Provided material:
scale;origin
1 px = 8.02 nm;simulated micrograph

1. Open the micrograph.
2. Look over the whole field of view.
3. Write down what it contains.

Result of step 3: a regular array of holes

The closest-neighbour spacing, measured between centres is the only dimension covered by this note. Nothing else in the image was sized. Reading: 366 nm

Work request: The task requires each record above to be restated exactly.

Problem solution:
scale;origin
1 px = 8.02 nm;simulated micrograph

1. Open the micrograph.
2. Look over the whole field of view.
3. Write down what it contains.

Result of step 3: a regular array of holes

The closest-neighbour spacing, measured between centres is the only dimension covered by this note. Nothing else in the image was sized. Reading: 366 nm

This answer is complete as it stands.